**ASSIGNED TASK:** For the material below, return exactly the lines starting at the one holding "PLANNED PROCESS STEPS" and ending at the one holding "36 CONFORMAL_DEP, material SiCN, thk nm 5", counting both as part of the range.

= Beginning of Section =

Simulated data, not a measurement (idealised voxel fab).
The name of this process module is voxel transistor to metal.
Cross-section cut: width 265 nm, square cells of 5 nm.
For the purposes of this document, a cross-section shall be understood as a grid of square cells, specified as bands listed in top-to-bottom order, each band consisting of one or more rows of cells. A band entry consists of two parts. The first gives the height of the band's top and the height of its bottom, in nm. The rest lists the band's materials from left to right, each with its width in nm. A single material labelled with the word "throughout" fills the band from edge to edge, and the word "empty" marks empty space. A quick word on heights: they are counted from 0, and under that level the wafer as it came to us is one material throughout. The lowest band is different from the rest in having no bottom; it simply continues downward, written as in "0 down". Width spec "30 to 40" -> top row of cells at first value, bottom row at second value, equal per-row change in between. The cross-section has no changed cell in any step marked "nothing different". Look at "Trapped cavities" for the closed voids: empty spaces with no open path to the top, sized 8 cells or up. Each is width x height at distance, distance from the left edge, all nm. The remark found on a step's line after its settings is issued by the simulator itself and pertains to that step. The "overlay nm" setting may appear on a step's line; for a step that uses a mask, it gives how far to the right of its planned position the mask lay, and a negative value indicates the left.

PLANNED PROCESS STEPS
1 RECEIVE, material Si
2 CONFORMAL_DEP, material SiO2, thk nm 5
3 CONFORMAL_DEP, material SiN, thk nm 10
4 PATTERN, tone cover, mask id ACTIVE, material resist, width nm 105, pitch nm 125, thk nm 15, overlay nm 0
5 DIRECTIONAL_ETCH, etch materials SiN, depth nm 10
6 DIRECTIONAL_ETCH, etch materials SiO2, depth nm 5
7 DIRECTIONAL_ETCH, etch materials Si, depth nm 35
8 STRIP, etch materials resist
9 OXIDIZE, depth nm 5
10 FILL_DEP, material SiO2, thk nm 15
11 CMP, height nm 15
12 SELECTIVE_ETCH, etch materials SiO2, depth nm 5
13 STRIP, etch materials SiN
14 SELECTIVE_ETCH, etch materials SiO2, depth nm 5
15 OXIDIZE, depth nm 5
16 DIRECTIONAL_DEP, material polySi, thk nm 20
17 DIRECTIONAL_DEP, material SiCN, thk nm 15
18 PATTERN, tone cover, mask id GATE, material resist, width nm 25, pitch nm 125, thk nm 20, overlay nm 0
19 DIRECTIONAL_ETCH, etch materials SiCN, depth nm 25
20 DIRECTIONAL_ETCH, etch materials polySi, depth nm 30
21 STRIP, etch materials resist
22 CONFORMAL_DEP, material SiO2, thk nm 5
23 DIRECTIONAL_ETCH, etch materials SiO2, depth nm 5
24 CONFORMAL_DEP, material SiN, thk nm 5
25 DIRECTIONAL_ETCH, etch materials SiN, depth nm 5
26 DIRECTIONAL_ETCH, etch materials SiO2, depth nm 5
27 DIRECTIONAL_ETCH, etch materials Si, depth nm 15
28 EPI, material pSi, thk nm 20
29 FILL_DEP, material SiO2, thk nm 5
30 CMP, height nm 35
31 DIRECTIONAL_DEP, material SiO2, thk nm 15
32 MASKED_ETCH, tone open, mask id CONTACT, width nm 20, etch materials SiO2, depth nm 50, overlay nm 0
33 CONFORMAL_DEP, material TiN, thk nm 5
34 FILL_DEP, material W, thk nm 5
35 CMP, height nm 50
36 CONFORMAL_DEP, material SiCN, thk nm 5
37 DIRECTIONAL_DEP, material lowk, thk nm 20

= End of Section =

**ANSWER BOX:**
PLANNED PROCESS STEPS
1 RECEIVE, material Si
2 CONFORMAL_DEP, material SiO2, thk nm 5
3 CONFORMAL_DEP, material SiN, thk nm 10
4 PATTERN, tone cover, mask id ACTIVE, material resist, width nm 105, pitch nm 125, thk nm 15, overlay nm 0
5 DIRECTIONAL_ETCH, etch materials SiN, depth nm 10
6 DIRECTIONAL_ETCH, etch materials SiO2, depth nm 5
7 DIRECTIONAL_ETCH, etch materials Si, depth nm 35
8 STRIP, etch materials resist
9 OXIDIZE, depth nm 5
10 FILL_DEP, material SiO2, thk nm 15
11 CMP, height nm 15
12 SELECTIVE_ETCH, etch materials SiO2, depth nm 5
13 STRIP, etch materials SiN
14 SELECTIVE_ETCH, etch materials SiO2, depth nm 5
15 OXIDIZE, depth nm 5
16 DIRECTIONAL_DEP, material polySi, thk nm 20
17 DIRECTIONAL_DEP, material SiCN, thk nm 15
18 PATTERN, tone cover, mask id GATE, material resist, width nm 25, pitch nm 125, thk nm 20, overlay nm 0
19 DIRECTIONAL_ETCH, etch materials SiCN, depth nm 25
20 DIRECTIONAL_ETCH, etch materials polySi, depth nm 30
21 STRIP, etch materials resist
22 CONFORMAL_DEP, material SiO2, thk nm 5
23 DIRECTIONAL_ETCH, etch materials SiO2, depth nm 5
24 CONFORMAL_DEP, material SiN, thk nm 5
25 DIRECTIONAL_ETCH, etch materials SiN, depth nm 5
26 DIRECTIONAL_ETCH, etch materials SiO2, depth nm 5
27 DIRECTIONAL_ETCH, etch materials Si, depth nm 15
28 EPI, material pSi, thk nm 20
29 FILL_DEP, material SiO2, thk nm 5
30 CMP, height nm 35
31 DIRECTIONAL_DEP, material SiO2, thk nm 15
32 MASKED_ETCH, tone open, mask id CONTACT, width nm 20, etch materials SiO2, depth nm 50, overlay nm 0
33 CONFORMAL_DEP, material TiN, thk nm 5
34 FILL_DEP, material W, thk nm 5
35 CMP, height nm 50
36 CONFORMAL_DEP, material SiCN, thk nm 5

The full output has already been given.